● **Work order**: Every line from the beginning of the records below up to the one holding "A cross-section is" should be quoted exactly; leave out the rest.

● **Supplied information**:
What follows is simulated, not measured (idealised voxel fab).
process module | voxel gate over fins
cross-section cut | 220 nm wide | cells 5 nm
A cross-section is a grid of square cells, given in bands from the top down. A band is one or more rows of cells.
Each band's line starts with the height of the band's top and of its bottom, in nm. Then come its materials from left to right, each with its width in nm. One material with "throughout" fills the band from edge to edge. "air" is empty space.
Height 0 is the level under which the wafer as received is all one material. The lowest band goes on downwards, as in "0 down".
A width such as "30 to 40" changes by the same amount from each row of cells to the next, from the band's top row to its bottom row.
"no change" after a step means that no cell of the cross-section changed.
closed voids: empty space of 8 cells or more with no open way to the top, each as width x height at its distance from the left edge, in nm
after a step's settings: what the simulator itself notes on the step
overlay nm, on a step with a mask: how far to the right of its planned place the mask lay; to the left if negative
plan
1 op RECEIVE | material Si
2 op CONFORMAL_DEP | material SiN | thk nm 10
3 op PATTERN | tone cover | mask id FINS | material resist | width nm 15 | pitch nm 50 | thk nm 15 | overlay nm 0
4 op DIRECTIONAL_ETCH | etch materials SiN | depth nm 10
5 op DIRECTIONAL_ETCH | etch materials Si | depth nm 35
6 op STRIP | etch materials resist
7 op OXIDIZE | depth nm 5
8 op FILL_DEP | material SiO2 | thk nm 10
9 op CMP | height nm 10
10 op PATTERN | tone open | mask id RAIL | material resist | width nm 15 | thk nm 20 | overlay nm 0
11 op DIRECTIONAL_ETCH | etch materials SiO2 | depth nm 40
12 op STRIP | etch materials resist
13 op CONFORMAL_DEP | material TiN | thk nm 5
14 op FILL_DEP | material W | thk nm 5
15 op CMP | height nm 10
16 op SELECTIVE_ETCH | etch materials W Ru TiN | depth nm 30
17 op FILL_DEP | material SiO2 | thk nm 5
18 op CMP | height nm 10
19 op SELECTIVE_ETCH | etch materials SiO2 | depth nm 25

● **Answer section**:
What follows is simulated, not measured (idealised voxel fab).
process module | voxel gate over fins
cross-section cut | 220 nm wide | cells 5 nm
A cross-section is a grid of square cells, given in bands from the top down. A band is one or more rows of cells.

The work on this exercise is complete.